WORK TASK> Retype the records exactly, with nothing added or dropped.

DATA FOR ANALYSIS>
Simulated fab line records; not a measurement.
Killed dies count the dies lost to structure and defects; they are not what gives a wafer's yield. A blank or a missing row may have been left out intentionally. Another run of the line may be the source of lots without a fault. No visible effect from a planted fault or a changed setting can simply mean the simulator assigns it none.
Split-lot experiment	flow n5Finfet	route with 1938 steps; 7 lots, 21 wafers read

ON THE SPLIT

SOLUTION>
Simulated fab line records; not a measurement.
Killed dies count the dies lost to structure and defects; they are not what gives a wafer's yield. A blank or a missing row may have been left out intentionally. Another run of the line may be the source of lots without a fault. No visible effect from a planted fault or a changed setting can simply mean the simulator assigns it none.
Split-lot experiment	flow n5Finfet	route with 1938 steps; 7 lots, 21 wafers read

ON THE SPLIT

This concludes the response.